§ **Work request**:
A complete, exact copy of the records below is the required result.

-.-.-

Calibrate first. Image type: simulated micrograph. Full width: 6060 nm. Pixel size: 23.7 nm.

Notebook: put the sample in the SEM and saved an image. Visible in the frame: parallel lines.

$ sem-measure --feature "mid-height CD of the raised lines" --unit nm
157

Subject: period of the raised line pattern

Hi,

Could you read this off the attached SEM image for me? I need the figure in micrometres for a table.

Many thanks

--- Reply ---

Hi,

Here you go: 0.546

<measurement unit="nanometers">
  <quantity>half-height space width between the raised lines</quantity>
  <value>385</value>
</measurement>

-.-.-

§ **Answer section**:
Calibrate first. Image type: simulated micrograph. Full width: 6060 nm. Pixel size: 23.7 nm.

Notebook: put the sample in the SEM and saved an image. Visible in the frame: parallel lines.

$ sem-measure --feature "mid-height CD of the raised lines" --unit nm
157

Subject: period of the raised line pattern

Hi,

Could you read this off the attached SEM image for me? I need the figure in micrometres for a table.

Many thanks

--- Reply ---

Hi,

Here you go: 0.546

<measurement unit="nanometers">
  <quantity>half-height space width between the raised lines</quantity>
  <value>385</value>
</measurement>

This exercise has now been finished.